[Start of section]

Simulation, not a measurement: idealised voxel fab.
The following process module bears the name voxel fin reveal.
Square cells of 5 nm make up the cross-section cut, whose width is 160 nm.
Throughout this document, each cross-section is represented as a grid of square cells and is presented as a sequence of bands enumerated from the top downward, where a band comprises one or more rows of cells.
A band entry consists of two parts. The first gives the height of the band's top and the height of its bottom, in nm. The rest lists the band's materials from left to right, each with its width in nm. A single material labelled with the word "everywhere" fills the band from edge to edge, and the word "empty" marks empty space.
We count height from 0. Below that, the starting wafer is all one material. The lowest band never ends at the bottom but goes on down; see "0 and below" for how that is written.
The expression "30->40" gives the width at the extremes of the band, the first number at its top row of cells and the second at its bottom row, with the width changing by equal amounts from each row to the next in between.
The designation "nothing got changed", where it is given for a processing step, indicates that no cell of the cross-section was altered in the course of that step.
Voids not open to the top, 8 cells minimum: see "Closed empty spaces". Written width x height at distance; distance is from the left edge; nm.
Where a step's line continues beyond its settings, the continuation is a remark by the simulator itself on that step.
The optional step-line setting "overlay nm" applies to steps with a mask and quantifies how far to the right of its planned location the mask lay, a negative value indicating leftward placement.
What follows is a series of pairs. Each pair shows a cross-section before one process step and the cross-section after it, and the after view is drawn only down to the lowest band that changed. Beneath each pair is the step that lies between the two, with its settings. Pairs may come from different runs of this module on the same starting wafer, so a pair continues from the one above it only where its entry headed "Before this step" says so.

[End of section]

Give the listing above again, word for word.

#### [Written solution]
Simulation, not a measurement: idealised voxel fab.
The following process module bears the name voxel fin reveal.
Square cells of 5 nm make up the cross-section cut, whose width is 160 nm.
Throughout this document, each cross-section is represented as a grid of square cells and is presented as a sequence of bands enumerated from the top downward, where a band comprises one or more rows of cells.
A band entry consists of two parts. The first gives the height of the band's top and the height of its bottom, in nm. The rest lists the band's materials from left to right, each with its width in nm. A single material labelled with the word "everywhere" fills the band from edge to edge, and the word "empty" marks empty space.
We count height from 0. Below that, the starting wafer is all one material. The lowest band never ends at the bottom but goes on down; see "0 and below" for how that is written.
The expression "30->40" gives the width at the extremes of the band, the first number at its top row of cells and the second at its bottom row, with the width changing by equal amounts from each row to the next in between.
The designation "nothing got changed", where it is given for a processing step, indicates that no cell of the cross-section was altered in the course of that step.
Voids not open to the top, 8 cells minimum: see "Closed empty spaces". Written width x height at distance; distance is from the left edge; nm.
Where a step's line continues beyond its settings, the continuation is a remark by the simulator itself on that step.
The optional step-line setting "overlay nm" applies to steps with a mask and quantifies how far to the right of its planned location the mask lay, a negative value indicating leftward placement.
What follows is a series of pairs. Each pair shows a cross-section before one process step and the cross-section after it, and the after view is drawn only down to the lowest band that changed. Beneath each pair is the step that lies between the two, with its settings. Pairs may come from different runs of this module on the same starting wafer, so a pair continues from the one above it only where its entry headed "Before this step" says so.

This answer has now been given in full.